▶ _INFORMATION PROVIDED_:
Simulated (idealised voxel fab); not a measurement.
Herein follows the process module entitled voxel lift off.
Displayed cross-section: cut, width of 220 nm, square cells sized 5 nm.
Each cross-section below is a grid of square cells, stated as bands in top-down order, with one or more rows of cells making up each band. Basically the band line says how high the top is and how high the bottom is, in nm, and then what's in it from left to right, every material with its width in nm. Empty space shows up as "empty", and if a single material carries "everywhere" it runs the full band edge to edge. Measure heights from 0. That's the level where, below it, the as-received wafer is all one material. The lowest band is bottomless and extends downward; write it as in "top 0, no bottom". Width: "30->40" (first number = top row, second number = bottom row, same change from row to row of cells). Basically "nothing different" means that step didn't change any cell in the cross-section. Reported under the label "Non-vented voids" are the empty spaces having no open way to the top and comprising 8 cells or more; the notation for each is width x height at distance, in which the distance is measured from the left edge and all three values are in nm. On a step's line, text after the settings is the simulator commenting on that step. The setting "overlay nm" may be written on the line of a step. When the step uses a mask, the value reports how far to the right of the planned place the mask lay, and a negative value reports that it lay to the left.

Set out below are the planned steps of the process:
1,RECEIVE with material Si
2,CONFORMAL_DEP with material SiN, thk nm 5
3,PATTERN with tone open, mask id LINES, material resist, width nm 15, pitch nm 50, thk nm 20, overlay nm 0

▶ _ACTION ITEM_: All lines from the records above should be copied exactly.

▶ _EXERCISE ANSWER_:
Simulated (idealised voxel fab); not a measurement.
Herein follows the process module entitled voxel lift off.
Displayed cross-section: cut, width of 220 nm, square cells sized 5 nm.
Each cross-section below is a grid of square cells, stated as bands in top-down order, with one or more rows of cells making up each band. Basically the band line says how high the top is and how high the bottom is, in nm, and then what's in it from left to right, every material with its width in nm. Empty space shows up as "empty", and if a single material carries "everywhere" it runs the full band edge to edge. Measure heights from 0. That's the level where, below it, the as-received wafer is all one material. The lowest band is bottomless and extends downward; write it as in "top 0, no bottom". Width: "30->40" (first number = top row, second number = bottom row, same change from row to row of cells). Basically "nothing different" means that step didn't change any cell in the cross-section. Reported under the label "Non-vented voids" are the empty spaces having no open way to the top and comprising 8 cells or more; the notation for each is width x height at distance, in which the distance is measured from the left edge and all three values are in nm. On a step's line, text after the settings is the simulator commenting on that step. The setting "overlay nm" may be written on the line of a step. When the step uses a mask, the value reports how far to the right of the planned place the mask lay, and a negative value reports that it lay to the left.

Set out below are the planned steps of the process:
1,RECEIVE with material Si
2,CONFORMAL_DEP with material SiN, thk nm 5
3,PATTERN with tone open, mask id LINES, material resist, width nm 15, pitch nm 50, thk nm 20, overlay nm 0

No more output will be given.